#### ACTION ITEM
Keep to one stretch of the data below, the lines from the one with "C2: hours since" up to and including the one with "P3: pattern etch", and return that stretch exactly.

------------------------------------------------------------------------

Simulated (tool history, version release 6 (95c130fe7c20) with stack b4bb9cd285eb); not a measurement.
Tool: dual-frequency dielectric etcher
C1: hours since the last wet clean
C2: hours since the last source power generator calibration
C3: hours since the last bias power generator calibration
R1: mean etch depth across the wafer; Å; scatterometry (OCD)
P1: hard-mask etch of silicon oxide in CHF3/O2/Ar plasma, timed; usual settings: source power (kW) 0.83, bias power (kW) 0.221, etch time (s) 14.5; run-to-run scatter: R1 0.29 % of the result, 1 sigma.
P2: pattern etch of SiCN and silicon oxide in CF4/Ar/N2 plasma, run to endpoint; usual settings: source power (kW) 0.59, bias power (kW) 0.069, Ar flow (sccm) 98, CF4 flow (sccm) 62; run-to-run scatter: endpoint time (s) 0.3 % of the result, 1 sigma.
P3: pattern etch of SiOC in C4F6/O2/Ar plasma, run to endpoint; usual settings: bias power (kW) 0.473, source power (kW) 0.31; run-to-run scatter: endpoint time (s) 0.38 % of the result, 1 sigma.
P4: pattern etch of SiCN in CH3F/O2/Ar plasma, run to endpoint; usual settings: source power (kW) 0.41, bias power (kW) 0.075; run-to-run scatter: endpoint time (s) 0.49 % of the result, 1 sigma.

------------------------------------------------------------------------

#### TASK RESULT
C2: hours since the last source power generator calibration
C3: hours since the last bias power generator calibration
R1: mean etch depth across the wafer; Å; scatterometry (OCD)
P1: hard-mask etch of silicon oxide in CHF3/O2/Ar plasma, timed; usual settings: source power (kW) 0.83, bias power (kW) 0.221, etch time (s) 14.5; run-to-run scatter: R1 0.29 % of the result, 1 sigma.
P2: pattern etch of SiCN and silicon oxide in CF4/Ar/N2 plasma, run to endpoint; usual settings: source power (kW) 0.59, bias power (kW) 0.069, Ar flow (sccm) 98, CF4 flow (sccm) 62; run-to-run scatter: endpoint time (s) 0.3 % of the result, 1 sigma.
P3: pattern etch of SiOC in C4F6/O2/Ar plasma, run to endpoint; usual settings: bias power (kW) 0.473, source power (kW) 0.31; run-to-run scatter: endpoint time (s) 0.38 % of the result, 1 sigma.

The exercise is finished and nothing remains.